---------------

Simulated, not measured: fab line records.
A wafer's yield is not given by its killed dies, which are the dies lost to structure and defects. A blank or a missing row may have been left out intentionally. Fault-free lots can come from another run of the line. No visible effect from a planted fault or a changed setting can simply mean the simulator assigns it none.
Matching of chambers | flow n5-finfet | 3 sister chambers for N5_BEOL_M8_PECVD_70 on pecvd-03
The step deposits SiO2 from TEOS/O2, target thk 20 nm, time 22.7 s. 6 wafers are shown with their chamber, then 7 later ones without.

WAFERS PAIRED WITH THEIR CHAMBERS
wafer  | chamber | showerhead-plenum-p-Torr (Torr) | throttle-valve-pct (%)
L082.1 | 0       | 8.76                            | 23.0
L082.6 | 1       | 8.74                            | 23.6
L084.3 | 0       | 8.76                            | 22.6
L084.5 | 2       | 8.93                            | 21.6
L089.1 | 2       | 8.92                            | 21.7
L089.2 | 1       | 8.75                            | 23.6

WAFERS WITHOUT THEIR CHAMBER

---------------

▶ **WORK TASK**: What's needed is every entry, returned word for word.

▶ **WRITTEN RESPONSE**:
Simulated, not measured: fab line records.
A wafer's yield is not given by its killed dies, which are the dies lost to structure and defects. A blank or a missing row may have been left out intentionally. Fault-free lots can come from another run of the line. No visible effect from a planted fault or a changed setting can simply mean the simulator assigns it none.
Matching of chambers | flow n5-finfet | 3 sister chambers for N5_BEOL_M8_PECVD_70 on pecvd-03
The step deposits SiO2 from TEOS/O2, target thk 20 nm, time 22.7 s. 6 wafers are shown with their chamber, then 7 later ones without.

WAFERS PAIRED WITH THEIR CHAMBERS
wafer  | chamber | showerhead-plenum-p-Torr (Torr) | throttle-valve-pct (%)
L082.1 | 0       | 8.76                            | 23.0
L082.6 | 1       | 8.74                            | 23.6
L084.3 | 0       | 8.76                            | 22.6
L084.5 | 2       | 8.93                            | 21.6
L089.1 | 2       | 8.92                            | 21.7
L089.2 | 1       | 8.75                            | 23.6

WAFERS WITHOUT THEIR CHAMBER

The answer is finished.